**Dataset extract:**
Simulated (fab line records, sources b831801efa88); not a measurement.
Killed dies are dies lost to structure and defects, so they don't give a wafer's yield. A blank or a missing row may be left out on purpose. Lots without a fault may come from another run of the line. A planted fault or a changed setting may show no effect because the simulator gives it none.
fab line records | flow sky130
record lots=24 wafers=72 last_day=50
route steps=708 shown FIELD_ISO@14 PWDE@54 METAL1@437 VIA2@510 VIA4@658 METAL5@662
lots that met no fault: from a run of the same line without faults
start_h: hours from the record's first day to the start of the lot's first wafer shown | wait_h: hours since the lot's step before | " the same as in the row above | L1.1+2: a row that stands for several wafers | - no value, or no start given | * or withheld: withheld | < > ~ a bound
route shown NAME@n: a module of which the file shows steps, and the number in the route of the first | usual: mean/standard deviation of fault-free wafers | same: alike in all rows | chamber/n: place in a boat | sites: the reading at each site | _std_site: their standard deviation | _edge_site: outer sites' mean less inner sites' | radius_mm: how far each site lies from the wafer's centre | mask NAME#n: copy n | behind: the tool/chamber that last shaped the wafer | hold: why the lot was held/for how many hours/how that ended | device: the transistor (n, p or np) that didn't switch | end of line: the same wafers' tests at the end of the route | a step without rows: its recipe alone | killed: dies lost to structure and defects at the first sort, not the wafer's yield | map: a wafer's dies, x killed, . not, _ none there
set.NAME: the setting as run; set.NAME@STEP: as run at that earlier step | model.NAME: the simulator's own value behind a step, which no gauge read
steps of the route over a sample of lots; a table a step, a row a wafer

**Activity:**
In your reply, restate exactly the lines from the start of the records above through the line holding "lots that met", including both, and nothing else.

**Answer space:**
Simulated (fab line records, sources b831801efa88); not a measurement.
Killed dies are dies lost to structure and defects, so they don't give a wafer's yield. A blank or a missing row may be left out on purpose. Lots without a fault may come from another run of the line. A planted fault or a changed setting may show no effect because the simulator gives it none.
fab line records | flow sky130
record lots=24 wafers=72 last_day=50
route steps=708 shown FIELD_ISO@14 PWDE@54 METAL1@437 VIA2@510 VIA4@658 METAL5@662
lots that met no fault: from a run of the same line without faults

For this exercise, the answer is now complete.